▸ SOURCE INFORMATION
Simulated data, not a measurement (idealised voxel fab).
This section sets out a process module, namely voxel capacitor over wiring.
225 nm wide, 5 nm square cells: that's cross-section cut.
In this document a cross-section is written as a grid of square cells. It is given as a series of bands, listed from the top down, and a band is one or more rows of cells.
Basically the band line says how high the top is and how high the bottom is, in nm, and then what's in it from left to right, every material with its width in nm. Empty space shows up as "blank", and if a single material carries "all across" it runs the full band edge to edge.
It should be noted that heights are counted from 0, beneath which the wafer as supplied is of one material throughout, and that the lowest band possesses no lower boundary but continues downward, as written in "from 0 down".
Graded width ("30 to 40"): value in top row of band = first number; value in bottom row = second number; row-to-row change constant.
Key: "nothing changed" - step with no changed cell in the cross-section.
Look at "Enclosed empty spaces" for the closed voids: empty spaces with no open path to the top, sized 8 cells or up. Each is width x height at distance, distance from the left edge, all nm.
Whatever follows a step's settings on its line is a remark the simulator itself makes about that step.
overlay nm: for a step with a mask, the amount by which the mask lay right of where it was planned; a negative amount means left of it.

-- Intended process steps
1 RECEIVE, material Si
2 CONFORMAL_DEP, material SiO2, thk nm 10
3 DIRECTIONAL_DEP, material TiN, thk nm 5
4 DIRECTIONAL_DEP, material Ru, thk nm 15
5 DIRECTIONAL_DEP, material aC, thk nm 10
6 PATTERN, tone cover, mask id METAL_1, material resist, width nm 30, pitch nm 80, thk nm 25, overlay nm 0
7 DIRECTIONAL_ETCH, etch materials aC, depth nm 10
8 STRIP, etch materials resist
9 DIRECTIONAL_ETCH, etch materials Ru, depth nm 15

▸ REQUIREMENT
Go through the material above and output exactly the lines from the one containing "Whatever follows a" through the one containing "8 STRIP, etch materials resist".

▸ YOUR SOLUTION
Whatever follows a step's settings on its line is a remark the simulator itself makes about that step.
overlay nm: for a step with a mask, the amount by which the mask lay right of where it was planned; a negative amount means left of it.

-- Intended process steps
1 RECEIVE, material Si
2 CONFORMAL_DEP, material SiO2, thk nm 10
3 DIRECTIONAL_DEP, material TiN, thk nm 5
4 DIRECTIONAL_DEP, material Ru, thk nm 15
5 DIRECTIONAL_DEP, material aC, thk nm 10
6 PATTERN, tone cover, mask id METAL_1, material resist, width nm 30, pitch nm 80, thk nm 25, overlay nm 0
7 DIRECTIONAL_ETCH, etch materials aC, depth nm 10
8 STRIP, etch materials resist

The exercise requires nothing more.